▸ **Work request**: In your answer, reproduce exactly the lines from the beginning of the listing below through the one containing "## ON THE SPLIT", and only those lines.

BEGIN Recorded data

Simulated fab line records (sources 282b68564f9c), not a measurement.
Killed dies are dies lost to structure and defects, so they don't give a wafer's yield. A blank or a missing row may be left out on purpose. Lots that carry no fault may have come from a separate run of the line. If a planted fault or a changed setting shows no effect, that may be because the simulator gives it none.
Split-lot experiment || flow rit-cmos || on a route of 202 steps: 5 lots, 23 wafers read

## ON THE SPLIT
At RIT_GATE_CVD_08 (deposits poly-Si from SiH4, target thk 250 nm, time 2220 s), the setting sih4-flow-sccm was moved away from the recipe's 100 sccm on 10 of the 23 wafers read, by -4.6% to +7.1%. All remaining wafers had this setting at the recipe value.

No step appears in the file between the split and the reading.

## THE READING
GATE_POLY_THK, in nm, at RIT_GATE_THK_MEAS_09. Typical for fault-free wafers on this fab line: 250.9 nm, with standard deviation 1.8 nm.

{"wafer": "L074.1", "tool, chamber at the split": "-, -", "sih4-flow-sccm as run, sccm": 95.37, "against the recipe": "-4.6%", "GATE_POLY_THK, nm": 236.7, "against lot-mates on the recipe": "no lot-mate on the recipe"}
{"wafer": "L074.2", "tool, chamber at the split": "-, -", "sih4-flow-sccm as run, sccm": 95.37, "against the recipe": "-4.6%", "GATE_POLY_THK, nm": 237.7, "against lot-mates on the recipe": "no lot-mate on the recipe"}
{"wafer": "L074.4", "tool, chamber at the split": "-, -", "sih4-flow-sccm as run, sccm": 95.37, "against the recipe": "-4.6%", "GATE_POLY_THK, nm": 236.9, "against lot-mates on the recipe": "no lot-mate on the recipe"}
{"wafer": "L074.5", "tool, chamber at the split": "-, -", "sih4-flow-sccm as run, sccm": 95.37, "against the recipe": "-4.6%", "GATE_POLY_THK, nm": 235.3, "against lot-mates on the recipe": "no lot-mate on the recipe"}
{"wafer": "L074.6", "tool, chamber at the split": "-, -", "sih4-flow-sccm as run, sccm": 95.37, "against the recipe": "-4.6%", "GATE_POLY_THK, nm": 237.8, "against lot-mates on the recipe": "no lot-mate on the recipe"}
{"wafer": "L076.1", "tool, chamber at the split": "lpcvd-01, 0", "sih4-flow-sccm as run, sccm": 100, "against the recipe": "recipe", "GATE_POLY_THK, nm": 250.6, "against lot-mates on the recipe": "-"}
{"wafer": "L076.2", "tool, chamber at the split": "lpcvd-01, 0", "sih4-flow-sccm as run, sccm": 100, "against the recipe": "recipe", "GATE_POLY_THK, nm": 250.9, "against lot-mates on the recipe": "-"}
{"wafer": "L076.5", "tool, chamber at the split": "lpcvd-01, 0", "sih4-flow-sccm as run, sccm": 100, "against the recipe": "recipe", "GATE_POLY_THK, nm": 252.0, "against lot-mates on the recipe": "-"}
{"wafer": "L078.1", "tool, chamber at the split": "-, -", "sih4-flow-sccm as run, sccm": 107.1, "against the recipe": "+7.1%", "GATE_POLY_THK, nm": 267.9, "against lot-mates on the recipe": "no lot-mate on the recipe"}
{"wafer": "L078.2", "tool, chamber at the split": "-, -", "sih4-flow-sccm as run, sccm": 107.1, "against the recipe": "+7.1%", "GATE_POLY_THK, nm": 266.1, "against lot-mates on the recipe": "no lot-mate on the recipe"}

END Recorded data

▸ **Task result**:
Simulated fab line records (sources 282b68564f9c), not a measurement.
Killed dies are dies lost to structure and defects, so they don't give a wafer's yield. A blank or a missing row may be left out on purpose. Lots that carry no fault may have come from a separate run of the line. If a planted fault or a changed setting shows no effect, that may be because the simulator gives it none.
Split-lot experiment || flow rit-cmos || on a route of 202 steps: 5 lots, 23 wafers read

## ON THE SPLIT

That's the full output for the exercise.